---------------
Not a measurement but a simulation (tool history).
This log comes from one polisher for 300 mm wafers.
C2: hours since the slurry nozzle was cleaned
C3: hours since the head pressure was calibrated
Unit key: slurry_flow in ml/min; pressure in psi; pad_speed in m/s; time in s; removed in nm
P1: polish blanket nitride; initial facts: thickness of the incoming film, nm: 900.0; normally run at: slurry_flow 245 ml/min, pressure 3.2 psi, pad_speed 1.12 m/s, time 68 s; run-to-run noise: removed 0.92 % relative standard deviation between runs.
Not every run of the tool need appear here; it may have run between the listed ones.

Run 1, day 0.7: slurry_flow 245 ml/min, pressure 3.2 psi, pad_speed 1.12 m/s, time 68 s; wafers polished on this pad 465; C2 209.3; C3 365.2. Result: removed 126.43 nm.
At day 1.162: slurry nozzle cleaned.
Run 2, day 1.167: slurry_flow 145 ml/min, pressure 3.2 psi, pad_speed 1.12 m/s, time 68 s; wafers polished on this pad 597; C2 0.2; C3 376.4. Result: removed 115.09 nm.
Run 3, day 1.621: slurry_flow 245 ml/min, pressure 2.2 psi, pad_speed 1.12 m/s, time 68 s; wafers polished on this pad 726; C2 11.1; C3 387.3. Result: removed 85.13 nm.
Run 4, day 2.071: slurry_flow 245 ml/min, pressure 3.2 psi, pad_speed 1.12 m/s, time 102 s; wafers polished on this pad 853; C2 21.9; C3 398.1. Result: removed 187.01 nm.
---------------

Reproduce the entire listing word for word.

◆ Your response ◆
Not a measurement but a simulation (tool history).
This log comes from one polisher for 300 mm wafers.
C2: hours since the slurry nozzle was cleaned
C3: hours since the head pressure was calibrated
Unit key: slurry_flow in ml/min; pressure in psi; pad_speed in m/s; time in s; removed in nm
P1: polish blanket nitride; initial facts: thickness of the incoming film, nm: 900.0; normally run at: slurry_flow 245 ml/min, pressure 3.2 psi, pad_speed 1.12 m/s, time 68 s; run-to-run noise: removed 0.92 % relative standard deviation between runs.
Not every run of the tool need appear here; it may have run between the listed ones.

Run 1, day 0.7: slurry_flow 245 ml/min, pressure 3.2 psi, pad_speed 1.12 m/s, time 68 s; wafers polished on this pad 465; C2 209.3; C3 365.2. Result: removed 126.43 nm.
At day 1.162: slurry nozzle cleaned.
Run 2, day 1.167: slurry_flow 145 ml/min, pressure 3.2 psi, pad_speed 1.12 m/s, time 68 s; wafers polished on this pad 597; C2 0.2; C3 376.4. Result: removed 115.09 nm.
Run 3, day 1.621: slurry_flow 245 ml/min, pressure 2.2 psi, pad_speed 1.12 m/s, time 68 s; wafers polished on this pad 726; C2 11.1; C3 387.3. Result: removed 85.13 nm.
Run 4, day 2.071: slurry_flow 245 ml/min, pressure 3.2 psi, pad_speed 1.12 m/s, time 102 s; wafers polished on this pad 853; C2 21.9; C3 398.1. Result: removed 187.01 nm.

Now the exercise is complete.